* Records shown:
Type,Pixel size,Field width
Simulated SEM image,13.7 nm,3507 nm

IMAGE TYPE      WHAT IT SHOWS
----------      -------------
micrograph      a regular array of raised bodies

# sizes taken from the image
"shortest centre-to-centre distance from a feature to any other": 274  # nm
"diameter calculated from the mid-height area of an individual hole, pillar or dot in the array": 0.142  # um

* Assignment: Could you retype the whole listing above without altering a word?

* Response area:
Type,Pixel size,Field width
Simulated SEM image,13.7 nm,3507 nm

IMAGE TYPE      WHAT IT SHOWS
----------      -------------
micrograph      a regular array of raised bodies

# sizes taken from the image
"shortest centre-to-centre distance from a feature to any other": 274  # nm
"diameter calculated from the mid-height area of an individual hole, pillar or dot in the array": 0.142  # um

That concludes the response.